> **Work task**: Return only the lines of the listing below that run from the line with "<value>65.6</value>" through the line with "Quantity | Unit | Reading", both ends included, exactly as written.

> **Entries supplied**:
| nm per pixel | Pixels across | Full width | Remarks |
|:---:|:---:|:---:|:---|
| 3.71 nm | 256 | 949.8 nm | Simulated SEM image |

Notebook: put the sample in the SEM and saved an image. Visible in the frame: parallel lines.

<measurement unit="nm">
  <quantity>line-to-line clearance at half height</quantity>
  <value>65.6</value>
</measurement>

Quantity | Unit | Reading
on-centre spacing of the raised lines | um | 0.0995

> **Exercise output**:
  <value>65.6</value>
</measurement>

Quantity | Unit | Reading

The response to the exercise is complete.